■ **ENTRIES SHOWN**:
+ + + + +
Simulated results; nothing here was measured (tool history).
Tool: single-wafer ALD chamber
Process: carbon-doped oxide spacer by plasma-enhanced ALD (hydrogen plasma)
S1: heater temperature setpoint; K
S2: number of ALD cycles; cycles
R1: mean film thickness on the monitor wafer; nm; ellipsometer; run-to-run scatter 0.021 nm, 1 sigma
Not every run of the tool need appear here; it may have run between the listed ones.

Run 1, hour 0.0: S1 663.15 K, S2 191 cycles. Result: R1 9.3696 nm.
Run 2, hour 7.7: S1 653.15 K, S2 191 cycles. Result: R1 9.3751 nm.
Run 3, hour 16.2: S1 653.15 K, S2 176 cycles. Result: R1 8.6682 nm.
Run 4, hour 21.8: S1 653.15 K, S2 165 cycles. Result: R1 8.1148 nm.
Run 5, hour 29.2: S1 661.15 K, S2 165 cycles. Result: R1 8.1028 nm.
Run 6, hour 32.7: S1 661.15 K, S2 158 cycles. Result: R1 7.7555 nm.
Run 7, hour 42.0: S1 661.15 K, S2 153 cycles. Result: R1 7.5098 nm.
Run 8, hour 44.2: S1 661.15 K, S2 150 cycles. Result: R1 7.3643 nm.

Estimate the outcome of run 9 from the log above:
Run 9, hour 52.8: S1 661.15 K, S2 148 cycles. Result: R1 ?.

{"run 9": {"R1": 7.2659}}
+ + + + +

■ **REQUIRED ACTION**: Look at the material above and copy, word for word, its lines from the first through the one containing "Run 7, hour".

■ **WRITTEN REPLY**:
Simulated results; nothing here was measured (tool history).
Tool: single-wafer ALD chamber
Process: carbon-doped oxide spacer by plasma-enhanced ALD (hydrogen plasma)
S1: heater temperature setpoint; K
S2: number of ALD cycles; cycles
R1: mean film thickness on the monitor wafer; nm; ellipsometer; run-to-run scatter 0.021 nm, 1 sigma
Not every run of the tool need appear here; it may have run between the listed ones.

Run 1, hour 0.0: S1 663.15 K, S2 191 cycles. Result: R1 9.3696 nm.
Run 2, hour 7.7: S1 653.15 K, S2 191 cycles. Result: R1 9.3751 nm.
Run 3, hour 16.2: S1 653.15 K, S2 176 cycles. Result: R1 8.6682 nm.
Run 4, hour 21.8: S1 653.15 K, S2 165 cycles. Result: R1 8.1148 nm.
Run 5, hour 29.2: S1 661.15 K, S2 165 cycles. Result: R1 8.1028 nm.
Run 6, hour 32.7: S1 661.15 K, S2 158 cycles. Result: R1 7.7555 nm.
Run 7, hour 42.0: S1 661.15 K, S2 153 cycles. Result: R1 7.5098 nm.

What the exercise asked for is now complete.